[Opening Data provided section]

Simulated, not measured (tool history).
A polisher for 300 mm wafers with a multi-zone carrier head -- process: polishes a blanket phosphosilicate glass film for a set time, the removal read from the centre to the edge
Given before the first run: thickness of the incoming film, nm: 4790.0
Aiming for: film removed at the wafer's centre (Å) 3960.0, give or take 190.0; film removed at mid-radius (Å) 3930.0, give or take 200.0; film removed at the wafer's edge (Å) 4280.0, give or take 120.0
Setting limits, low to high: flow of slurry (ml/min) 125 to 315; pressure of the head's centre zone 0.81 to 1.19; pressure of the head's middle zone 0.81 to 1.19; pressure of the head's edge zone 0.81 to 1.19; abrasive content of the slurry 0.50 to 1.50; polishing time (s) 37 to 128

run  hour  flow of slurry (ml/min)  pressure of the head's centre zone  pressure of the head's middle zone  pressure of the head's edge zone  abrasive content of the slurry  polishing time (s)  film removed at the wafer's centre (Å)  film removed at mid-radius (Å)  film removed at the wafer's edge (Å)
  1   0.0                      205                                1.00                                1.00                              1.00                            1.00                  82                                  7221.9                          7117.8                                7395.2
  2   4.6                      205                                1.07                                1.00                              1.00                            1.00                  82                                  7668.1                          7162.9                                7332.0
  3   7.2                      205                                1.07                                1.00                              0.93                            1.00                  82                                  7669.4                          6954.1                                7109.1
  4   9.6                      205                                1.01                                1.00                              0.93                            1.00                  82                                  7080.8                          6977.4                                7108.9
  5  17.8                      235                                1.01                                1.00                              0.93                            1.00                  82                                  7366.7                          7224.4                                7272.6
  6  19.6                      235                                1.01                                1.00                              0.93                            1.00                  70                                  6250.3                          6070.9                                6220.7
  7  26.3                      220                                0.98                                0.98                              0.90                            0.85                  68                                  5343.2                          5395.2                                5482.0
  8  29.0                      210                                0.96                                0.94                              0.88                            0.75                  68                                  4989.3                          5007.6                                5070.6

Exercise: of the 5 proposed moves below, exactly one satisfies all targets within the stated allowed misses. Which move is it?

[Closing Data provided section]

• Work task: Which lines above run from the one containing "Given before the" to the one containing "Setting limits, low"? Give them again exactly, both ends included.

• Task solution:
Given before the first run: thickness of the incoming film, nm: 4790.0
Aiming for: film removed at the wafer's centre (Å) 3960.0, give or take 190.0; film removed at mid-radius (Å) 3930.0, give or take 200.0; film removed at the wafer's edge (Å) 4280.0, give or take 120.0
Setting limits, low to high: flow of slurry (ml/min) 125 to 315; pressure of the head's centre zone 0.81 to 1.19; pressure of the head's middle zone 0.81 to 1.19; pressure of the head's edge zone 0.81 to 1.19; abrasive content of the slurry 0.50 to 1.50; polishing time (s) 37 to 128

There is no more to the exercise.